******
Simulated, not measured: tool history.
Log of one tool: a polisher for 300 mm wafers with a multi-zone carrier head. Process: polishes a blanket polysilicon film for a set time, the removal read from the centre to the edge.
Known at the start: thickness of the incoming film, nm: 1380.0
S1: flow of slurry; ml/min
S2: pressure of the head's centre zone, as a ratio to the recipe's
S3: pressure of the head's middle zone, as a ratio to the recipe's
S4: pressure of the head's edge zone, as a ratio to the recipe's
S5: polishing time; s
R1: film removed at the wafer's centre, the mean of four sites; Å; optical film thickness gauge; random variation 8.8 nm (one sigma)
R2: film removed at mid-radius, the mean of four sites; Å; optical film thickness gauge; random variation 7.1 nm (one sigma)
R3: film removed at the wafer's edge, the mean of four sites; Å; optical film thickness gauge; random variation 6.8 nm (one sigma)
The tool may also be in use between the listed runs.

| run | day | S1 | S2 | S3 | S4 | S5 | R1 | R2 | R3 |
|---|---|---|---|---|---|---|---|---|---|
******

### Exercise
The required answer is the exact run of lines above starting at the line with "The tool may" and ending at the line with "R1 | R2 | R3 |", with both ends present.

### Exercise result
The tool may also be in use between the listed runs.

| run | day | S1 | S2 | S3 | S4 | S5 | R1 | R2 | R3 |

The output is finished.